• [Record excerpts]:
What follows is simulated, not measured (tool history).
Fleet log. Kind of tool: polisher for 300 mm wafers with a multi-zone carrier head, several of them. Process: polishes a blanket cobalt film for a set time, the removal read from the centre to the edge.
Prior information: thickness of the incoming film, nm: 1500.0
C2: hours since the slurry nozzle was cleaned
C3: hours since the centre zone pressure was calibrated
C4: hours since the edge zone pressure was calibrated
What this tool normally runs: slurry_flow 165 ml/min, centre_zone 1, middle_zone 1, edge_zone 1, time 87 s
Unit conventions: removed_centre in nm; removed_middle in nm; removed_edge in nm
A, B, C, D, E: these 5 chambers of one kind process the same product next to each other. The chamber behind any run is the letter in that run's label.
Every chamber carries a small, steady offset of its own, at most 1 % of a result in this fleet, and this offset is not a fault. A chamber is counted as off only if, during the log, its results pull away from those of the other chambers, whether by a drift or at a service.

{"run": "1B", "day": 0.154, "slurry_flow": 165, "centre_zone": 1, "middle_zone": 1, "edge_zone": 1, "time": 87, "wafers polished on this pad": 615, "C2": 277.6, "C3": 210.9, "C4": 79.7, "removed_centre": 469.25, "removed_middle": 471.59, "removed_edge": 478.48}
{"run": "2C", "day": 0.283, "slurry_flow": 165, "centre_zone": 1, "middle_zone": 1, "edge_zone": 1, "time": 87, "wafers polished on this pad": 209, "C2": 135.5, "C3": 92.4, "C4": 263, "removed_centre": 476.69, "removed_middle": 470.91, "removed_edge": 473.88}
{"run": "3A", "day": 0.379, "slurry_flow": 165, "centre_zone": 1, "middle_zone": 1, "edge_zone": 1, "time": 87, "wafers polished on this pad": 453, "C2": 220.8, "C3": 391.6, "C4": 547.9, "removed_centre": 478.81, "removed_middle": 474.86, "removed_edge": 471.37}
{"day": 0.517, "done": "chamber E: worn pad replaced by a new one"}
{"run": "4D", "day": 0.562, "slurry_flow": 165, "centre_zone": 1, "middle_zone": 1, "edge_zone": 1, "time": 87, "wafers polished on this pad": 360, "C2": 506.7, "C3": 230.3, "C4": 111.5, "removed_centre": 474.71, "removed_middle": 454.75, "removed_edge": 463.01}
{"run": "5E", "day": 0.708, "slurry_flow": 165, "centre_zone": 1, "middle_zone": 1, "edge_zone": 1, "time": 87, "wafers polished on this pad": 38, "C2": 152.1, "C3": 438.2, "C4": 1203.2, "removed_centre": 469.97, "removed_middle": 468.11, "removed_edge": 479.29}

• [Requirement]: Given the data above, transcribe exactly the lines from the one containing "C4: hours since" down to the one containing "Every chamber carries", and no others.

• [Answer box]:
C4: hours since the edge zone pressure was calibrated
What this tool normally runs: slurry_flow 165 ml/min, centre_zone 1, middle_zone 1, edge_zone 1, time 87 s
Unit conventions: removed_centre in nm; removed_middle in nm; removed_edge in nm
A, B, C, D, E: these 5 chambers of one kind process the same product next to each other. The chamber behind any run is the letter in that run's label.
Every chamber carries a small, steady offset of its own, at most 1 % of a result in this fleet, and this offset is not a fault. A chamber is counted as off only if, during the log, its results pull away from those of the other chambers, whether by a drift or at a service.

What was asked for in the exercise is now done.